## TASK ITEM
Beginning at the first line of the data, print each line exactly, stopping after the line that contains "## EACH WAFER AND ITS CHAMBER".

★ ★ ★ ★
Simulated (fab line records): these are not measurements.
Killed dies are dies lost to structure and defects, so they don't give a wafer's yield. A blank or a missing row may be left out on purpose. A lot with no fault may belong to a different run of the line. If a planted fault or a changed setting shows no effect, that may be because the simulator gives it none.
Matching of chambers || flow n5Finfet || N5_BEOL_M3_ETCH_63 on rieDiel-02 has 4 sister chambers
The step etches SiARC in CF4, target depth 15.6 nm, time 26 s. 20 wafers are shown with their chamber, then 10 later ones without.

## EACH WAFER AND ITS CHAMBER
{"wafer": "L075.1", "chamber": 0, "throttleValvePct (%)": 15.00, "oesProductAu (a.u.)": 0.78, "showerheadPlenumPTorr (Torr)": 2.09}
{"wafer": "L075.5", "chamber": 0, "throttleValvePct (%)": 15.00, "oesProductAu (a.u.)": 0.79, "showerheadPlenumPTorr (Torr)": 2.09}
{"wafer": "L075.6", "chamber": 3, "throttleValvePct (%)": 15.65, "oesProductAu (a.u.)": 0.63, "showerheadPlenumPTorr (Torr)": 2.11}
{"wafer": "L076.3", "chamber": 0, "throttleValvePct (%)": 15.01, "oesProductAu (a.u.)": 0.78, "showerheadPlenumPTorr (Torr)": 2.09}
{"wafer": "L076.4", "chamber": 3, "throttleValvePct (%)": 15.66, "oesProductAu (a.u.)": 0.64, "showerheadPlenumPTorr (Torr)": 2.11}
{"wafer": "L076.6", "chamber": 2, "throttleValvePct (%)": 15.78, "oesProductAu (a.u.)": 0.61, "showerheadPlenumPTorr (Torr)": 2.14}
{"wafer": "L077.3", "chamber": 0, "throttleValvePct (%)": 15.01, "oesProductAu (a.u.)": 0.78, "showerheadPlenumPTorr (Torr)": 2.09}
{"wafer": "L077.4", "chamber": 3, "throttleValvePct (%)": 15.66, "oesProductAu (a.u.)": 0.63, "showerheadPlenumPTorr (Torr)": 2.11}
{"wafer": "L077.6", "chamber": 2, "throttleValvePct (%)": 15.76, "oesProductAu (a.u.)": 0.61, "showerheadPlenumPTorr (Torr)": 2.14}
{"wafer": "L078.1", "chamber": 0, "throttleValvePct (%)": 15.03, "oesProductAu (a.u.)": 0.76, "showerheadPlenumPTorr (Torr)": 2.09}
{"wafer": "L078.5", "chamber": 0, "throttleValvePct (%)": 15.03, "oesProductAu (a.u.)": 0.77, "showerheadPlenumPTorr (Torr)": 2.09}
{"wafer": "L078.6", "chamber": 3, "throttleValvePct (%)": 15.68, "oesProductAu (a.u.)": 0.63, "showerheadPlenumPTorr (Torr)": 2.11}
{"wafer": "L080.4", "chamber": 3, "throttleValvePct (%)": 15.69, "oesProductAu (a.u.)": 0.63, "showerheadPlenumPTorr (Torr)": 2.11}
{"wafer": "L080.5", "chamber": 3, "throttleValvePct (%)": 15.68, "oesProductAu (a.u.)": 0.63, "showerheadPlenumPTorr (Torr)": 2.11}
★ ★ ★ ★

## REPLY
Simulated (fab line records): these are not measurements.
Killed dies are dies lost to structure and defects, so they don't give a wafer's yield. A blank or a missing row may be left out on purpose. A lot with no fault may belong to a different run of the line. If a planted fault or a changed setting shows no effect, that may be because the simulator gives it none.
Matching of chambers || flow n5Finfet || N5_BEOL_M3_ETCH_63 on rieDiel-02 has 4 sister chambers
The step etches SiARC in CF4, target depth 15.6 nm, time 26 s. 20 wafers are shown with their chamber, then 10 later ones without.

## EACH WAFER AND ITS CHAMBER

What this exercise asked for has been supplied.